▶ **STUDY MATERIAL**
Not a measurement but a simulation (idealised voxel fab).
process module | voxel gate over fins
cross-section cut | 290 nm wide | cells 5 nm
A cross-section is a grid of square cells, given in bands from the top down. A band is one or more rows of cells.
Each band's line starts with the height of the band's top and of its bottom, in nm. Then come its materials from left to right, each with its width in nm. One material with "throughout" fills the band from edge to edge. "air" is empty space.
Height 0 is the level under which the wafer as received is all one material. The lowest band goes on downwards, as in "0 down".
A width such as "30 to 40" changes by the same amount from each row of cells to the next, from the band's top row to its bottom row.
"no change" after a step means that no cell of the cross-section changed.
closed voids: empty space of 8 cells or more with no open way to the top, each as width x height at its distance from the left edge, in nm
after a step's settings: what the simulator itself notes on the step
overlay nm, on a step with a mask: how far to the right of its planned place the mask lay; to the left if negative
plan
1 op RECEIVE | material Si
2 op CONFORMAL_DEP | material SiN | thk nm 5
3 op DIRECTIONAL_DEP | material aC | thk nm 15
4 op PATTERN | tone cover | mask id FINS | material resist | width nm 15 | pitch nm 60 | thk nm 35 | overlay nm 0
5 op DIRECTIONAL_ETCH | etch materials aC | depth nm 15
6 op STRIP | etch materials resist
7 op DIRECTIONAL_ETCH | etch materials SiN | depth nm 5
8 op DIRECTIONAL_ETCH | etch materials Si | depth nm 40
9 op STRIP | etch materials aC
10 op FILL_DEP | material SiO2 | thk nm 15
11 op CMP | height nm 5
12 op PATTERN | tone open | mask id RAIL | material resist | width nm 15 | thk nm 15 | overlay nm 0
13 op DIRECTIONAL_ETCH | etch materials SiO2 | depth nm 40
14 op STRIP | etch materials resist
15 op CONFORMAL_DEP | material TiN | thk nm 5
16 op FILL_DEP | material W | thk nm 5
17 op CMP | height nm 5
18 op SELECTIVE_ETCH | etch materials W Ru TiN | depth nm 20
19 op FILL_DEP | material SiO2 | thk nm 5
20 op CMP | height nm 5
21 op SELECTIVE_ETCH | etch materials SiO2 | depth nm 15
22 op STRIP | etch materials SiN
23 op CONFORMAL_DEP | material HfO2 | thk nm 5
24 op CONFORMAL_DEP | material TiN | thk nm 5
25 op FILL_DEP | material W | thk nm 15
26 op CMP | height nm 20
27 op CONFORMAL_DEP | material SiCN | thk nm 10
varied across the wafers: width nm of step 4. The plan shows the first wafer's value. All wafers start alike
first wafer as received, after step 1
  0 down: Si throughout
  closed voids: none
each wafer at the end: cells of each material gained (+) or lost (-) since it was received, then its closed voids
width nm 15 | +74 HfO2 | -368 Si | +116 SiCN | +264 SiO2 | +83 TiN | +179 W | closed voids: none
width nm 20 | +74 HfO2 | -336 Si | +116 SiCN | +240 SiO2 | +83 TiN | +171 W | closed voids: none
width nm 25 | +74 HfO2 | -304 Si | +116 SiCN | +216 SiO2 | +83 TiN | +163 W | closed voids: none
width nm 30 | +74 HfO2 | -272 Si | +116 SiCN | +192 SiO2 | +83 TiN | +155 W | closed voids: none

▶ **WORK INSTRUCTION**
Repeat the material above exactly, beginning with its first line and ending with the line that holds "23 op CONFORMAL_DEP", and leave out everything else.

▶ **RESPONSE**
Not a measurement but a simulation (idealised voxel fab).
process module | voxel gate over fins
cross-section cut | 290 nm wide | cells 5 nm
A cross-section is a grid of square cells, given in bands from the top down. A band is one or more rows of cells.
Each band's line starts with the height of the band's top and of its bottom, in nm. Then come its materials from left to right, each with its width in nm. One material with "throughout" fills the band from edge to edge. "air" is empty space.
Height 0 is the level under which the wafer as received is all one material. The lowest band goes on downwards, as in "0 down".
A width such as "30 to 40" changes by the same amount from each row of cells to the next, from the band's top row to its bottom row.
"no change" after a step means that no cell of the cross-section changed.
closed voids: empty space of 8 cells or more with no open way to the top, each as width x height at its distance from the left edge, in nm
after a step's settings: what the simulator itself notes on the step
overlay nm, on a step with a mask: how far to the right of its planned place the mask lay; to the left if negative
plan
1 op RECEIVE | material Si
2 op CONFORMAL_DEP | material SiN | thk nm 5
3 op DIRECTIONAL_DEP | material aC | thk nm 15
4 op PATTERN | tone cover | mask id FINS | material resist | width nm 15 | pitch nm 60 | thk nm 35 | overlay nm 0
5 op DIRECTIONAL_ETCH | etch materials aC | depth nm 15
6 op STRIP | etch materials resist
7 op DIRECTIONAL_ETCH | etch materials SiN | depth nm 5
8 op DIRECTIONAL_ETCH | etch materials Si | depth nm 40
9 op STRIP | etch materials aC
10 op FILL_DEP | material SiO2 | thk nm 15
11 op CMP | height nm 5
12 op PATTERN | tone open | mask id RAIL | material resist | width nm 15 | thk nm 15 | overlay nm 0
13 op DIRECTIONAL_ETCH | etch materials SiO2 | depth nm 40
14 op STRIP | etch materials resist
15 op CONFORMAL_DEP | material TiN | thk nm 5
16 op FILL_DEP | material W | thk nm 5
17 op CMP | height nm 5
18 op SELECTIVE_ETCH | etch materials W Ru TiN | depth nm 20
19 op FILL_DEP | material SiO2 | thk nm 5
20 op CMP | height nm 5
21 op SELECTIVE_ETCH | etch materials SiO2 | depth nm 15
22 op STRIP | etch materials SiN
23 op CONFORMAL_DEP | material HfO2 | thk nm 5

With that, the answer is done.